■ Work task ■
Restate word for word the lines in the listing below, starting at the line containing "Any step labelled" and ending at the line containing "Voids not open", both included; leave out the rest.

↓
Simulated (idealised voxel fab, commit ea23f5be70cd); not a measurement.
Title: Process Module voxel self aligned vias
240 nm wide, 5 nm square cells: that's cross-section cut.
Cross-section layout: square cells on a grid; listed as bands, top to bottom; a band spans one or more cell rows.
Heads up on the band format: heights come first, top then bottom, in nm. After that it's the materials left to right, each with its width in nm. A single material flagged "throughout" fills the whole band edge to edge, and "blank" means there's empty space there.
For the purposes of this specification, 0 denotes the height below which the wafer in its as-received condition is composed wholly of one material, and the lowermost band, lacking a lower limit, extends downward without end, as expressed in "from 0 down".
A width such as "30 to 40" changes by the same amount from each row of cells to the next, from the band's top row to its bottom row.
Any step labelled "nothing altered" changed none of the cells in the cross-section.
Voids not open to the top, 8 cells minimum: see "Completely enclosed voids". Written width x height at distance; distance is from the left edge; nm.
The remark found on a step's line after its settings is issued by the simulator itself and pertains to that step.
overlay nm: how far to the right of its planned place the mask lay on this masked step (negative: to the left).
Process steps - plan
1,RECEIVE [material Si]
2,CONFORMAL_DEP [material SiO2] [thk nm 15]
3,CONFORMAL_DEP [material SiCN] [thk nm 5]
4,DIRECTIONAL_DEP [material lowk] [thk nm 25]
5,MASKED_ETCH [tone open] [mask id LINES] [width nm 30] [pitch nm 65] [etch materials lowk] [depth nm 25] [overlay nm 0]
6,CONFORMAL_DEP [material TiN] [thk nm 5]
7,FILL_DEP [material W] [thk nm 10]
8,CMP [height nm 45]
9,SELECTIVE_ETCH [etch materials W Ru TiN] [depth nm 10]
↑

■ Exercise solution ■
Any step labelled "nothing altered" changed none of the cells in the cross-section.
Voids not open to the top, 8 cells minimum: see "Completely enclosed voids". Written width x height at distance; distance is from the left edge; nm.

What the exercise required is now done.